┌──
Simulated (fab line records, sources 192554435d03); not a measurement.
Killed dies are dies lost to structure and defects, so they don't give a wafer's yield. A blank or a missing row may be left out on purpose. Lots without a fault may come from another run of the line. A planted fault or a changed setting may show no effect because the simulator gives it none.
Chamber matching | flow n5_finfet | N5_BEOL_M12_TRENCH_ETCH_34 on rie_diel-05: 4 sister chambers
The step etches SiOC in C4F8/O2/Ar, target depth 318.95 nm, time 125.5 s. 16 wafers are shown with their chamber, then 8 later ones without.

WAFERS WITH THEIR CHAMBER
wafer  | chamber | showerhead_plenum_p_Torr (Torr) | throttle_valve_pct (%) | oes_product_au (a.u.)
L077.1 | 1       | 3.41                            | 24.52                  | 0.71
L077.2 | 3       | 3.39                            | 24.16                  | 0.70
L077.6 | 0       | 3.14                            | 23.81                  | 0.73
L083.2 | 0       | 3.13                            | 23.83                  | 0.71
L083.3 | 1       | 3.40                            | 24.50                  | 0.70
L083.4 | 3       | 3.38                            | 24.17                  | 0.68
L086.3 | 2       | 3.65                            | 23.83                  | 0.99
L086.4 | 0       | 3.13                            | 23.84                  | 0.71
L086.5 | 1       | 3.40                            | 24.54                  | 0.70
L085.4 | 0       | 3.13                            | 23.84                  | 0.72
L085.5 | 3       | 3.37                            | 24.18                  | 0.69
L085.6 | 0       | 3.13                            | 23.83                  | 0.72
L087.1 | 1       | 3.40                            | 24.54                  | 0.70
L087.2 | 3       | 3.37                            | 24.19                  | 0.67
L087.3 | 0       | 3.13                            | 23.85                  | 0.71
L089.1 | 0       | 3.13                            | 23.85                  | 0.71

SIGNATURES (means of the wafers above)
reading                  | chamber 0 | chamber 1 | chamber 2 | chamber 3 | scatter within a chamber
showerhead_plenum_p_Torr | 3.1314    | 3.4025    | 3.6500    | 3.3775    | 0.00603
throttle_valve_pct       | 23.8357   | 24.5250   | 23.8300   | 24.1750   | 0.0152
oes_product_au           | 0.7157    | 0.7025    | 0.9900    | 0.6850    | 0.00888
└──

**Exercise**
Repeat exactly the lines that run from the opening of the listing through the line holding "WAFERS WITH THEIR CHAMBER". Leave out everything else.

**Answer area**
Simulated (fab line records, sources 192554435d03); not a measurement.
Killed dies are dies lost to structure and defects, so they don't give a wafer's yield. A blank or a missing row may be left out on purpose. Lots without a fault may come from another run of the line. A planted fault or a changed setting may show no effect because the simulator gives it none.
Chamber matching | flow n5_finfet | N5_BEOL_M12_TRENCH_ETCH_34 on rie_diel-05: 4 sister chambers
The step etches SiOC in C4F8/O2/Ar, target depth 318.95 nm, time 125.5 s. 16 wafers are shown with their chamber, then 8 later ones without.

WAFERS WITH THEIR CHAMBER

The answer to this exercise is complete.